Assignment> Working from the entries below, give again each line from the first through the one containing "A cross-section is", exactly and with nothing else.

Recorded information>
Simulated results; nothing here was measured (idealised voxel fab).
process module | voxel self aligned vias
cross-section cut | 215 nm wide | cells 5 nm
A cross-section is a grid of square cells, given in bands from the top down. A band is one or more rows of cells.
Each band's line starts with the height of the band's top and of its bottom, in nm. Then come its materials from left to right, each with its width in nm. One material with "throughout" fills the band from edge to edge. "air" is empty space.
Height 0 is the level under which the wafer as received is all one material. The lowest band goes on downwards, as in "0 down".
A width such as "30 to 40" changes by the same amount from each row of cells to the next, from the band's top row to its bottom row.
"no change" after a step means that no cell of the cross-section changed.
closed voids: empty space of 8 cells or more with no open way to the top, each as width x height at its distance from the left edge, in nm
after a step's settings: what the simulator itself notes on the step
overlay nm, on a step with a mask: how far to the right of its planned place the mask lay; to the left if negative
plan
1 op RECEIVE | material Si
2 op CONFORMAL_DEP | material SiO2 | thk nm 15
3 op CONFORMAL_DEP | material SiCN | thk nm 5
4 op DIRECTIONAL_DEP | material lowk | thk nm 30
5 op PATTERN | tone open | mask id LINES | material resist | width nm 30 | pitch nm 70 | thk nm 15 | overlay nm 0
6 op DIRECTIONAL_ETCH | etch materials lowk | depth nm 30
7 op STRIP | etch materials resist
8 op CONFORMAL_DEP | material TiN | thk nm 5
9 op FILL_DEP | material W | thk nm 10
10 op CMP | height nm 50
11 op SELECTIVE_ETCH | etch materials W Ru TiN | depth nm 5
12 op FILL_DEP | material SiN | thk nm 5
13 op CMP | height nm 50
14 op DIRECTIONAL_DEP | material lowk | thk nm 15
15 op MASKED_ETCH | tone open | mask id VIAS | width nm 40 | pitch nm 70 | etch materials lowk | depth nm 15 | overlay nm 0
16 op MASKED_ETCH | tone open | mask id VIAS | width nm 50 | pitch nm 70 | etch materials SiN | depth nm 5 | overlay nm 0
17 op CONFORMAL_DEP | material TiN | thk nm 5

Written response>
Simulated results; nothing here was measured (idealised voxel fab).
process module | voxel self aligned vias
cross-section cut | 215 nm wide | cells 5 nm
A cross-section is a grid of square cells, given in bands from the top down. A band is one or more rows of cells.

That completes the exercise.